■ Activity
Write every entry out again, exactly as given.

───── Extracted information ─────

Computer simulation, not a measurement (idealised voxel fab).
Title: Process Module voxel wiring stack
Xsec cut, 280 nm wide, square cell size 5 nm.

─────

■ Response box
Computer simulation, not a measurement (idealised voxel fab).
Title: Process Module voxel wiring stack
Xsec cut, 280 nm wide, square cell size 5 nm.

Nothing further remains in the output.